**Assignment**. Please print all the lines below exactly as they are written.

· · · · · · ·
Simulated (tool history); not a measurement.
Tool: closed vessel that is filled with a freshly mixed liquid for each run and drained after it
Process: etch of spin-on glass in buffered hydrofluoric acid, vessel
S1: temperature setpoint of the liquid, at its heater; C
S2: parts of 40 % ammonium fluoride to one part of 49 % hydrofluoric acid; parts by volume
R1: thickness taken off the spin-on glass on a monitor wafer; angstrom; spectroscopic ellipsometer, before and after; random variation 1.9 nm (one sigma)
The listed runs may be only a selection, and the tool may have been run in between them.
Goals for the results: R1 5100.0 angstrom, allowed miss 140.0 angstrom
· · · · · · ·

**Your solution**.
Simulated (tool history); not a measurement.
Tool: closed vessel that is filled with a freshly mixed liquid for each run and drained after it
Process: etch of spin-on glass in buffered hydrofluoric acid, vessel
S1: temperature setpoint of the liquid, at its heater; C
S2: parts of 40 % ammonium fluoride to one part of 49 % hydrofluoric acid; parts by volume
R1: thickness taken off the spin-on glass on a monitor wafer; angstrom; spectroscopic ellipsometer, before and after; random variation 1.9 nm (one sigma)
The listed runs may be only a selection, and the tool may have been run in between them.
Goals for the results: R1 5100.0 angstrom, allowed miss 140.0 angstrom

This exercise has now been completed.